• **Task item**
Reproduce all of the material, keeping each line intact.

*** Opening Extracted records ***
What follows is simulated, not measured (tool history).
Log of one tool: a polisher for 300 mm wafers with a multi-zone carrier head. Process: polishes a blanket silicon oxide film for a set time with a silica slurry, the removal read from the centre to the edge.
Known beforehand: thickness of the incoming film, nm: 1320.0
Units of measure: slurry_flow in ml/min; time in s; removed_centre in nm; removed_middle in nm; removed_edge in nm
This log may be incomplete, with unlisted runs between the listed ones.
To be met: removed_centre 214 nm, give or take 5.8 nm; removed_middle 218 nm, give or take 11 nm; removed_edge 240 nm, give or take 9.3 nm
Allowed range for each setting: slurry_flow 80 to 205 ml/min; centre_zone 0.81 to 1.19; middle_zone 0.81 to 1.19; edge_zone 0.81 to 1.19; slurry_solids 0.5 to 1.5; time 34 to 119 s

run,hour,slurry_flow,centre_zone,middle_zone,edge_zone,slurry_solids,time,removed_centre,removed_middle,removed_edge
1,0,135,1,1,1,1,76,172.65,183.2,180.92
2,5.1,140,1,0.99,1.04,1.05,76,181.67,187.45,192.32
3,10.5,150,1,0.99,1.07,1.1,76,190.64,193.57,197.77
*** Closing Extracted records ***

• **Exercise response**
What follows is simulated, not measured (tool history).
Log of one tool: a polisher for 300 mm wafers with a multi-zone carrier head. Process: polishes a blanket silicon oxide film for a set time with a silica slurry, the removal read from the centre to the edge.
Known beforehand: thickness of the incoming film, nm: 1320.0
Units of measure: slurry_flow in ml/min; time in s; removed_centre in nm; removed_middle in nm; removed_edge in nm
This log may be incomplete, with unlisted runs between the listed ones.
To be met: removed_centre 214 nm, give or take 5.8 nm; removed_middle 218 nm, give or take 11 nm; removed_edge 240 nm, give or take 9.3 nm
Allowed range for each setting: slurry_flow 80 to 205 ml/min; centre_zone 0.81 to 1.19; middle_zone 0.81 to 1.19; edge_zone 0.81 to 1.19; slurry_solids 0.5 to 1.5; time 34 to 119 s

run,hour,slurry_flow,centre_zone,middle_zone,edge_zone,slurry_solids,time,removed_centre,removed_middle,removed_edge
1,0,135,1,1,1,1,76,172.65,183.2,180.92
2,5.1,140,1,0.99,1.04,1.05,76,181.67,187.45,192.32
3,10.5,150,1,0.99,1.07,1.1,76,190.64,193.57,197.77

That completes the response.